● **WORK INSTRUCTION**: Restate the records in full, so that each line matches the original exactly.

● **DATA EXTRACTS**:
┄┄┄┄┄┄┄┄┄┄┄┄┄┄┄┄┄┄┄┄

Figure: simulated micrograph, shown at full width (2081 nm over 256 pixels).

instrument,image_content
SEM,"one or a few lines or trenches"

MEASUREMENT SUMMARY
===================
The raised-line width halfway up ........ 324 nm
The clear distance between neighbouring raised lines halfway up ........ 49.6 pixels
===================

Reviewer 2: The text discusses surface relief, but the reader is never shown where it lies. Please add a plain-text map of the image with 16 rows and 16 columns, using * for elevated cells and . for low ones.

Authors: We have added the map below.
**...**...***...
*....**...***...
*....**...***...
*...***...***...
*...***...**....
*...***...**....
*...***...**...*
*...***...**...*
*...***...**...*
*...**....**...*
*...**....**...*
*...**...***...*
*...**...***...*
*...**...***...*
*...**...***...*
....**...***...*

┄┄┄┄┄┄┄┄┄┄┄┄┄┄┄┄┄┄┄┄

● **YOUR SOLUTION**:
Figure: simulated micrograph, shown at full width (2081 nm over 256 pixels).

instrument,image_content
SEM,"one or a few lines or trenches"

MEASUREMENT SUMMARY
===================
The raised-line width halfway up ........ 324 nm
The clear distance between neighbouring raised lines halfway up ........ 49.6 pixels
===================

Reviewer 2: The text discusses surface relief, but the reader is never shown where it lies. Please add a plain-text map of the image with 16 rows and 16 columns, using * for elevated cells and . for low ones.

Authors: We have added the map below.
**...**...***...
*....**...***...
*....**...***...
*...***...***...
*...***...**....
*...***...**....
*...***...**...*
*...***...**...*
*...***...**...*
*...**....**...*
*...**....**...*
*...**...***...*
*...**...***...*
*...**...***...*
*...**...***...*
....**...***...*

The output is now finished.